####

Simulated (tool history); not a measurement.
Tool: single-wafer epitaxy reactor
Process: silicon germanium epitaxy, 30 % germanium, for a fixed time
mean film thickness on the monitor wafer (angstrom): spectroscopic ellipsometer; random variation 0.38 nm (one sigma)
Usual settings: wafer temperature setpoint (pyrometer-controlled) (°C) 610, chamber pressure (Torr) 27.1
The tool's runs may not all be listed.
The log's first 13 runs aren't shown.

####

### TASK ITEM
Once more, write down the full material exactly as it appears.

### ANSWER AREA
Simulated (tool history); not a measurement.
Tool: single-wafer epitaxy reactor
Process: silicon germanium epitaxy, 30 % germanium, for a fixed time
mean film thickness on the monitor wafer (angstrom): spectroscopic ellipsometer; random variation 0.38 nm (one sigma)
Usual settings: wafer temperature setpoint (pyrometer-controlled) (°C) 610, chamber pressure (Torr) 27.1
The tool's runs may not all be listed.
The log's first 13 runs aren't shown.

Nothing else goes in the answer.